▶ [Data provided]:
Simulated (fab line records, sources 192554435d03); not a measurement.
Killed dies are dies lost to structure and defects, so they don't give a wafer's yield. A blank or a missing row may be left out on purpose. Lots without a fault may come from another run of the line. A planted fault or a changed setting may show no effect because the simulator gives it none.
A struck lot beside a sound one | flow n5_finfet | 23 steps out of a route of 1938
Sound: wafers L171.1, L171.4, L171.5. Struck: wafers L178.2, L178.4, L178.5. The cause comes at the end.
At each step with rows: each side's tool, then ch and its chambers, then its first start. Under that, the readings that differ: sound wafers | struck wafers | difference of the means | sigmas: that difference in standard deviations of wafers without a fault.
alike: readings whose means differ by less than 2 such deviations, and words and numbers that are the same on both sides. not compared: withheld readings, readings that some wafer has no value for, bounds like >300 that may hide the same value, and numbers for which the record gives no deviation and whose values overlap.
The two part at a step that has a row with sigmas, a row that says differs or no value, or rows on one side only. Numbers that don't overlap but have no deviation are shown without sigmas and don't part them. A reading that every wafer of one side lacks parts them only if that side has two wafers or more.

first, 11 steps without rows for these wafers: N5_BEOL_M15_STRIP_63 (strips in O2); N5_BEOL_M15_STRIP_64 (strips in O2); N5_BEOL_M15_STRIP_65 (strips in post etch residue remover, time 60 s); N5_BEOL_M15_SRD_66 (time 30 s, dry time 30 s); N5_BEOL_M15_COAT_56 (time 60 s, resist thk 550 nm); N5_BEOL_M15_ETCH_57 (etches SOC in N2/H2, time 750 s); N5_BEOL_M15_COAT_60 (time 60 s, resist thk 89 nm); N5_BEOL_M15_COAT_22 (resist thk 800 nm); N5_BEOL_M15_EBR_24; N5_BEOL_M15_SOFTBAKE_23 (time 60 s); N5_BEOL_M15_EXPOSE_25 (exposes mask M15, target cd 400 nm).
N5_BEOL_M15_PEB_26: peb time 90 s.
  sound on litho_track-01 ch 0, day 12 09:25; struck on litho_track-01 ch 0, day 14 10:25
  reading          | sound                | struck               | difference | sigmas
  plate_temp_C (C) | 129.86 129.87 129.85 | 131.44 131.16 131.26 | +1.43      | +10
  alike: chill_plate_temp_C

▶ [Work item]:
Would you please reproduce the records above exactly, only from their first line through the line holding "Killed dies are", with both ends included?

▶ [Exercise answer]:
Simulated (fab line records, sources 192554435d03); not a measurement.
Killed dies are dies lost to structure and defects, so they don't give a wafer's yield. A blank or a missing row may be left out on purpose. Lots without a fault may come from another run of the line. A planted fault or a changed setting may show no effect because the simulator gives it none.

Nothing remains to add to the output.